(Assigned task) Only an exact reprint of all the data is acceptable.

=== Begin Enclosure ===
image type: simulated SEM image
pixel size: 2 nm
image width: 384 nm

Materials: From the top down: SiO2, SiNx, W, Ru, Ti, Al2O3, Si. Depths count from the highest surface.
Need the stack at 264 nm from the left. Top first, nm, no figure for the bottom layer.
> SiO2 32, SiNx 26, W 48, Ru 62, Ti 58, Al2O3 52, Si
=== End Enclosure ===

(Answer box)
image type: simulated SEM image
pixel size: 2 nm
image width: 384 nm

Materials: From the top down: SiO2, SiNx, W, Ru, Ti, Al2O3, Si. Depths count from the highest surface.
Need the stack at 264 nm from the left. Top first, nm, no figure for the bottom layer.
> SiO2 32, SiNx 26, W 48, Ru 62, Ti 58, Al2O3 52, Si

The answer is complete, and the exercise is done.